= Beginning of Section =
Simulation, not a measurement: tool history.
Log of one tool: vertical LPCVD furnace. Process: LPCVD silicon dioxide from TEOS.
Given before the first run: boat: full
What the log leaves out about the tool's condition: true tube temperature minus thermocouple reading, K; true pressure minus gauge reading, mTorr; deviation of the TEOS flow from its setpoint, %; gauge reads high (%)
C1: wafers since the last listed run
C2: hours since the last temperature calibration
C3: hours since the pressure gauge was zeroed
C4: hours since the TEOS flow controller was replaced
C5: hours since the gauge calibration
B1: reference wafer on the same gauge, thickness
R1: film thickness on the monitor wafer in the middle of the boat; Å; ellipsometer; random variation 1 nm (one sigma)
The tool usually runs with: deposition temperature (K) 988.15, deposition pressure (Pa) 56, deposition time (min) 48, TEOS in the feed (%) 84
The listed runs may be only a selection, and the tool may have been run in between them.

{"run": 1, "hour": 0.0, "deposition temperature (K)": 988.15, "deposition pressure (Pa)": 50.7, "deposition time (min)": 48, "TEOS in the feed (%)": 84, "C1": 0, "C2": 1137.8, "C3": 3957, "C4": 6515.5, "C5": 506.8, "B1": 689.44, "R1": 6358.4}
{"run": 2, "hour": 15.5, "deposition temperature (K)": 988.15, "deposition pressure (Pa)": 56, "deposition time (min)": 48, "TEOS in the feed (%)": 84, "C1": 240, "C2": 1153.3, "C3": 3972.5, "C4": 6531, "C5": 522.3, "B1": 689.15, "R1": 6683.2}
= End of Section =

# Assigned task
Could you please print the entire listing exactly?

# Task response
Simulation, not a measurement: tool history.
Log of one tool: vertical LPCVD furnace. Process: LPCVD silicon dioxide from TEOS.
Given before the first run: boat: full
What the log leaves out about the tool's condition: true tube temperature minus thermocouple reading, K; true pressure minus gauge reading, mTorr; deviation of the TEOS flow from its setpoint, %; gauge reads high (%)
C1: wafers since the last listed run
C2: hours since the last temperature calibration
C3: hours since the pressure gauge was zeroed
C4: hours since the TEOS flow controller was replaced
C5: hours since the gauge calibration
B1: reference wafer on the same gauge, thickness
R1: film thickness on the monitor wafer in the middle of the boat; Å; ellipsometer; random variation 1 nm (one sigma)
The tool usually runs with: deposition temperature (K) 988.15, deposition pressure (Pa) 56, deposition time (min) 48, TEOS in the feed (%) 84
The listed runs may be only a selection, and the tool may have been run in between them.

{"run": 1, "hour": 0.0, "deposition temperature (K)": 988.15, "deposition pressure (Pa)": 50.7, "deposition time (min)": 48, "TEOS in the feed (%)": 84, "C1": 0, "C2": 1137.8, "C3": 3957, "C4": 6515.5, "C5": 506.8, "B1": 689.44, "R1": 6358.4}
{"run": 2, "hour": 15.5, "deposition temperature (K)": 988.15, "deposition pressure (Pa)": 56, "deposition time (min)": 48, "TEOS in the feed (%)": 84, "C1": 240, "C2": 1153.3, "C3": 3972.5, "C4": 6531, "C5": 522.3, "B1": 689.15, "R1": 6683.2}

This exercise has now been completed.